◆ Work instruction: The answer should contain every entry below, copied exactly.

Segment Start: Record excerpts

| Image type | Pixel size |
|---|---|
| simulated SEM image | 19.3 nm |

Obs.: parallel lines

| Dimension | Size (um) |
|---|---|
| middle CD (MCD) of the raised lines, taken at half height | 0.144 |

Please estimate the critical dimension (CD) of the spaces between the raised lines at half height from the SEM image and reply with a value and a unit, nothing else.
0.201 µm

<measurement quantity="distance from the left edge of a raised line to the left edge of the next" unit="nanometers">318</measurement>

Segment End: Record excerpts

◆ Response box:
| Image type | Pixel size |
|---|---|
| simulated SEM image | 19.3 nm |

Obs.: parallel lines

| Dimension | Size (um) |
|---|---|
| middle CD (MCD) of the raised lines, taken at half height | 0.144 |

Please estimate the critical dimension (CD) of the spaces between the raised lines at half height from the SEM image and reply with a value and a unit, nothing else.
0.201 µm

<measurement quantity="distance from the left edge of a raised line to the left edge of the next" unit="nanometers">318</measurement>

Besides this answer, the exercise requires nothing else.